◆ ACTIVITY:
Print the records below word for word, beginning with the first line and ending once the line containing "C2: hours since" is printed.

◆ PROVIDED RECORDS:
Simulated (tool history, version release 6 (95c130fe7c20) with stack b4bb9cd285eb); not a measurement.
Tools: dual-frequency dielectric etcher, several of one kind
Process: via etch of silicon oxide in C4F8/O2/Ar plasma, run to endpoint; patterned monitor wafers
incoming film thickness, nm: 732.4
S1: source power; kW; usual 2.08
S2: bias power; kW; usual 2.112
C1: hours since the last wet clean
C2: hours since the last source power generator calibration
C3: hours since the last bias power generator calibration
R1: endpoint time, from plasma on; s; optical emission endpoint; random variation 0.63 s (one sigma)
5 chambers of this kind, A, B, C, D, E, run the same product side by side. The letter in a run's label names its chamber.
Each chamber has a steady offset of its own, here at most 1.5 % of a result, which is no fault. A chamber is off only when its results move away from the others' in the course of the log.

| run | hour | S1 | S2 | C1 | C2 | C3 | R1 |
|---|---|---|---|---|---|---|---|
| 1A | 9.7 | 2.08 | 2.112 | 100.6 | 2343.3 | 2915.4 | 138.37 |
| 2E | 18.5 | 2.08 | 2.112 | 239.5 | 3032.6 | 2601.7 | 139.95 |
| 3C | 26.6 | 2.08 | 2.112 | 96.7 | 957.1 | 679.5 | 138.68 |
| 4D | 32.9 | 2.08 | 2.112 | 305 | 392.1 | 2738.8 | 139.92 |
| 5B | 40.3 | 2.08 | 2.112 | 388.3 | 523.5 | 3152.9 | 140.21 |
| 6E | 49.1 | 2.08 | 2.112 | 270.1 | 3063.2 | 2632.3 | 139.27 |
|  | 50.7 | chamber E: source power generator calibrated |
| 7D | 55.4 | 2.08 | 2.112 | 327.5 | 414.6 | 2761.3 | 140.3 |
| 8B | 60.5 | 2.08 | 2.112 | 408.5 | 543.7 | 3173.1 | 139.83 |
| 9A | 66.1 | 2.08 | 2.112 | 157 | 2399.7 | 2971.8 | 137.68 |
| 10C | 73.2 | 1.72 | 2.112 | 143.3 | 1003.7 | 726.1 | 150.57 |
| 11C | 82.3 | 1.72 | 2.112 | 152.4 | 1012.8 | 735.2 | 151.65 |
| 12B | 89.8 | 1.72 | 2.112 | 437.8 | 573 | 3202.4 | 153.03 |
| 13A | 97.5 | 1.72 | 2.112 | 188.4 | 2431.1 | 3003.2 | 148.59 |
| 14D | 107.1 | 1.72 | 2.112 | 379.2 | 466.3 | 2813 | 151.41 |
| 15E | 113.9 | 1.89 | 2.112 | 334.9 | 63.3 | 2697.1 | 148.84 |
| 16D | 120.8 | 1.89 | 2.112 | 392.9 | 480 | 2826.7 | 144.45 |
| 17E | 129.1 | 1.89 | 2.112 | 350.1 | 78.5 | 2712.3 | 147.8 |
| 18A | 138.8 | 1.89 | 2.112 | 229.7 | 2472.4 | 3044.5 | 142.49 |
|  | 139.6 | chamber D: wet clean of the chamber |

◆ WRITTEN ANSWER:
Simulated (tool history, version release 6 (95c130fe7c20) with stack b4bb9cd285eb); not a measurement.
Tools: dual-frequency dielectric etcher, several of one kind
Process: via etch of silicon oxide in C4F8/O2/Ar plasma, run to endpoint; patterned monitor wafers
incoming film thickness, nm: 732.4
S1: source power; kW; usual 2.08
S2: bias power; kW; usual 2.112
C1: hours since the last wet clean
C2: hours since the last source power generator calibration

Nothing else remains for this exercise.